[EXTRACTED INFORMATION Boundary: Start]
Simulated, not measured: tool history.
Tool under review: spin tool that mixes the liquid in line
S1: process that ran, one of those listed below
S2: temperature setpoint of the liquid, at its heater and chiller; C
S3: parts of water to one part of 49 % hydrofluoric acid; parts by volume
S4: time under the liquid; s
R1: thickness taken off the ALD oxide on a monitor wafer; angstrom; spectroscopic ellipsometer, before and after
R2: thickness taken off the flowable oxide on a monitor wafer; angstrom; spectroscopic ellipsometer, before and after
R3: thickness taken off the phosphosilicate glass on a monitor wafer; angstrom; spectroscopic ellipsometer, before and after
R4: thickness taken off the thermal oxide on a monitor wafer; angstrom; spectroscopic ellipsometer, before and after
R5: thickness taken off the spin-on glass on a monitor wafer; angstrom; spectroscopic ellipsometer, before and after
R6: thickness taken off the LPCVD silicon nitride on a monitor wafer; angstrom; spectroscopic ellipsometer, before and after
[EXTRACTED INFORMATION Boundary: End]

**WORK TASK**
Copy out the whole listing above, leaving each line exactly as it stands.

**REPLY**
Simulated, not measured: tool history.
Tool under review: spin tool that mixes the liquid in line
S1: process that ran, one of those listed below
S2: temperature setpoint of the liquid, at its heater and chiller; C
S3: parts of water to one part of 49 % hydrofluoric acid; parts by volume
S4: time under the liquid; s
R1: thickness taken off the ALD oxide on a monitor wafer; angstrom; spectroscopic ellipsometer, before and after
R2: thickness taken off the flowable oxide on a monitor wafer; angstrom; spectroscopic ellipsometer, before and after
R3: thickness taken off the phosphosilicate glass on a monitor wafer; angstrom; spectroscopic ellipsometer, before and after
R4: thickness taken off the thermal oxide on a monitor wafer; angstrom; spectroscopic ellipsometer, before and after
R5: thickness taken off the spin-on glass on a monitor wafer; angstrom; spectroscopic ellipsometer, before and after
R6: thickness taken off the LPCVD silicon nitride on a monitor wafer; angstrom; spectroscopic ellipsometer, before and after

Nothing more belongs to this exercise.